### Work item
Starting with the first line and ending with the line that holds "A polisher for", repeat the material exactly.

### Dataset records
-=-=-=-=-

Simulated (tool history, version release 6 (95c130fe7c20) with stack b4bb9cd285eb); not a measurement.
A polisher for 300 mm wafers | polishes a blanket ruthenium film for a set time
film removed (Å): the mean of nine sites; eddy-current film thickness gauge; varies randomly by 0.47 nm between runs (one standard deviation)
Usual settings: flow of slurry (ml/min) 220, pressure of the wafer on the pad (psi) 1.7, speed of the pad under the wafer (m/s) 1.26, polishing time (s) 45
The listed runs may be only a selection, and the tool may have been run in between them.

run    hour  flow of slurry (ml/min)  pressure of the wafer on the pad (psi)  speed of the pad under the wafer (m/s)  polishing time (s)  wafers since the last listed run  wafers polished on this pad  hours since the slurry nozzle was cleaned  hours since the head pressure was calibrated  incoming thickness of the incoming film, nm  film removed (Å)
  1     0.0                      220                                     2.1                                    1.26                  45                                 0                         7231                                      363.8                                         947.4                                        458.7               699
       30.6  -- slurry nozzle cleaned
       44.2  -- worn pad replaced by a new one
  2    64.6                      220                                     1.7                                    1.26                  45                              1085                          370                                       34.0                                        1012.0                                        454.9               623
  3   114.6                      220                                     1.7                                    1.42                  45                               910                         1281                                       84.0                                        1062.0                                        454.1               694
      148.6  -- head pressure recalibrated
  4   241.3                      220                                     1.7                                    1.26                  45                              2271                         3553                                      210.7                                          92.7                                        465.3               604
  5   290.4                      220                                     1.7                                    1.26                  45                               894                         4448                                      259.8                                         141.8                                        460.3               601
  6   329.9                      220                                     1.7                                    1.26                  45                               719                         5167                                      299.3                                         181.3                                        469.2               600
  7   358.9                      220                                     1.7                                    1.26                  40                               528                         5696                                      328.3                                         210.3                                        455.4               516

-=-=-=-=-

### Answer area
Simulated (tool history, version release 6 (95c130fe7c20) with stack b4bb9cd285eb); not a measurement.
A polisher for 300 mm wafers | polishes a blanket ruthenium film for a set time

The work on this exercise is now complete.